## REQUIREMENT
Return exactly the lines of the records below, starting at the line that contains "L080 | day 8" and ending at the line that contains "L087 | day 10", with both of those lines kept.

## SOURCE DATA
+---+

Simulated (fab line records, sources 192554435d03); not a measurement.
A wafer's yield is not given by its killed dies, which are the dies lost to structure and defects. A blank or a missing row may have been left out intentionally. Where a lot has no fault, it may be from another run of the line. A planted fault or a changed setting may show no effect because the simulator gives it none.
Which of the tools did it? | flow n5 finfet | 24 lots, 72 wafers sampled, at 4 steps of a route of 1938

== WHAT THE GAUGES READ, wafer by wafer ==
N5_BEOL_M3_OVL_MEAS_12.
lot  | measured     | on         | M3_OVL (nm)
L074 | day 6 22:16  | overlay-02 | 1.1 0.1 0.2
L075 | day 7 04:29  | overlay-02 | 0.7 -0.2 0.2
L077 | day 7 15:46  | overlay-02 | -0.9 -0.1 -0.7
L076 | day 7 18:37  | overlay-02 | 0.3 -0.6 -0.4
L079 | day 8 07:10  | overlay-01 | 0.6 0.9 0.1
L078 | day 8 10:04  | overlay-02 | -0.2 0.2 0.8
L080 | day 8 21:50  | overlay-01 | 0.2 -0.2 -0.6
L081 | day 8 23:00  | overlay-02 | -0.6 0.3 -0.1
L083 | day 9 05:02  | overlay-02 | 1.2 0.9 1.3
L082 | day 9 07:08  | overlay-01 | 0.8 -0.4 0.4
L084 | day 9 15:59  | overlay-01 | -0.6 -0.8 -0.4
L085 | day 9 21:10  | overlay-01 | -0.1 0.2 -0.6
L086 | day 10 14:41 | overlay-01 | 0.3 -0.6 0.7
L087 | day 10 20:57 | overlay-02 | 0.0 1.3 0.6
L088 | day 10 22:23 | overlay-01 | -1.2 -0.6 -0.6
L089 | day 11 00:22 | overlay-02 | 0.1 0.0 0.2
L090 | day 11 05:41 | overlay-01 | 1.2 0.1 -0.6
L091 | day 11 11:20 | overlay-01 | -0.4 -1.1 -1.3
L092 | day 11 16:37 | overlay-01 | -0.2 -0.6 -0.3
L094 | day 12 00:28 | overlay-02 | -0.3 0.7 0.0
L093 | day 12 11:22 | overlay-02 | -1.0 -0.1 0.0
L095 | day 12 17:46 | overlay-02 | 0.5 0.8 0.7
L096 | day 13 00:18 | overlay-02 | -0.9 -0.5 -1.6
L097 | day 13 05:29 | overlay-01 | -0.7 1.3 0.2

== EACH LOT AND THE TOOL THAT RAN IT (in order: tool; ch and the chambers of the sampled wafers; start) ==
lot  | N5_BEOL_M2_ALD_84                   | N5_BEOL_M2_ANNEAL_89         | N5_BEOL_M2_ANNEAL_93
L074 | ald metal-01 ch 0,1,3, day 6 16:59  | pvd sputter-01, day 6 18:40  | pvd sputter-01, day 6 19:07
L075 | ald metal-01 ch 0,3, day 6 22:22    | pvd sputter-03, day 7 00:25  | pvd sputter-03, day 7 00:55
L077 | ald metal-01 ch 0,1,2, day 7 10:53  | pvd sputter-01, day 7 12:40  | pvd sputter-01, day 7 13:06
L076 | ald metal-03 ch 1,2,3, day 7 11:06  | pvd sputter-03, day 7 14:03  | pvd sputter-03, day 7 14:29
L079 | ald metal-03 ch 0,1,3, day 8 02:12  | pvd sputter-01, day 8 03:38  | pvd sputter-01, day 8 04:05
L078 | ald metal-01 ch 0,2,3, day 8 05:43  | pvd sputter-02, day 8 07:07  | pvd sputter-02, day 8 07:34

+---+

## TASK SOLUTION
L080 | day 8 21:50  | overlay-01 | 0.2 -0.2 -0.6
L081 | day 8 23:00  | overlay-02 | -0.6 0.3 -0.1
L083 | day 9 05:02  | overlay-02 | 1.2 0.9 1.3
L082 | day 9 07:08  | overlay-01 | 0.8 -0.4 0.4
L084 | day 9 15:59  | overlay-01 | -0.6 -0.8 -0.4
L085 | day 9 21:10  | overlay-01 | -0.1 0.2 -0.6
L086 | day 10 14:41 | overlay-01 | 0.3 -0.6 0.7
L087 | day 10 20:57 | overlay-02 | 0.0 1.3 0.6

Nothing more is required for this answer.